** SUPPLIED ENTRIES **
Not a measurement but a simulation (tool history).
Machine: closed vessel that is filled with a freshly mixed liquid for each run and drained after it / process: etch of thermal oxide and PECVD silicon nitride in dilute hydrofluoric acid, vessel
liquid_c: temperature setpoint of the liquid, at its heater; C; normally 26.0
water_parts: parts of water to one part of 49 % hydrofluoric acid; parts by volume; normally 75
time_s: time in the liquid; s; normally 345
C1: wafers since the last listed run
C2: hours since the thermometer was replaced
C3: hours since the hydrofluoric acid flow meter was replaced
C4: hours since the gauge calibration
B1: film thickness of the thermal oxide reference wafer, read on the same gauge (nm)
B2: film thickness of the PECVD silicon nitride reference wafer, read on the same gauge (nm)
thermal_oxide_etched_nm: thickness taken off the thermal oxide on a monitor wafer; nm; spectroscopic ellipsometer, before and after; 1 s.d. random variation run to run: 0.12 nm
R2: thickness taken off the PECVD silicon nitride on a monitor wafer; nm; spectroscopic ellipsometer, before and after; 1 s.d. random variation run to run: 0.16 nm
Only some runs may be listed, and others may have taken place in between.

** WORK INSTRUCTION **
Return each record exactly as given.

** WORKED SOLUTION **
Not a measurement but a simulation (tool history).
Machine: closed vessel that is filled with a freshly mixed liquid for each run and drained after it / process: etch of thermal oxide and PECVD silicon nitride in dilute hydrofluoric acid, vessel
liquid_c: temperature setpoint of the liquid, at its heater; C; normally 26.0
water_parts: parts of water to one part of 49 % hydrofluoric acid; parts by volume; normally 75
time_s: time in the liquid; s; normally 345
C1: wafers since the last listed run
C2: hours since the thermometer was replaced
C3: hours since the hydrofluoric acid flow meter was replaced
C4: hours since the gauge calibration
B1: film thickness of the thermal oxide reference wafer, read on the same gauge (nm)
B2: film thickness of the PECVD silicon nitride reference wafer, read on the same gauge (nm)
thermal_oxide_etched_nm: thickness taken off the thermal oxide on a monitor wafer; nm; spectroscopic ellipsometer, before and after; 1 s.d. random variation run to run: 0.12 nm
R2: thickness taken off the PECVD silicon nitride on a monitor wafer; nm; spectroscopic ellipsometer, before and after; 1 s.d. random variation run to run: 0.16 nm
Only some runs may be listed, and others may have taken place in between.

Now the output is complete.